**INPUT DATA:**
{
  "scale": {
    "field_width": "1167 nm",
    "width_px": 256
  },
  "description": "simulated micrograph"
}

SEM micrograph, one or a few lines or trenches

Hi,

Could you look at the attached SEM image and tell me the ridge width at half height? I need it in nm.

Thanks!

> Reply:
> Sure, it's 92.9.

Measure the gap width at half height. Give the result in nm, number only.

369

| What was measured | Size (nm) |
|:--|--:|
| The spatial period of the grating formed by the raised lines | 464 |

**WORK REQUEST:**
The material above is to be reproduced exactly as written.

**WRITTEN ANSWER:**
{
  "scale": {
    "field_width": "1167 nm",
    "width_px": 256
  },
  "description": "simulated micrograph"
}

SEM micrograph, one or a few lines or trenches

Hi,

Could you look at the attached SEM image and tell me the ridge width at half height? I need it in nm.

Thanks!

> Reply:
> Sure, it's 92.9.

Measure the gap width at half height. Give the result in nm, number only.

369

| What was measured | Size (nm) |
|:--|--:|
| The spatial period of the grating formed by the raised lines | 464 |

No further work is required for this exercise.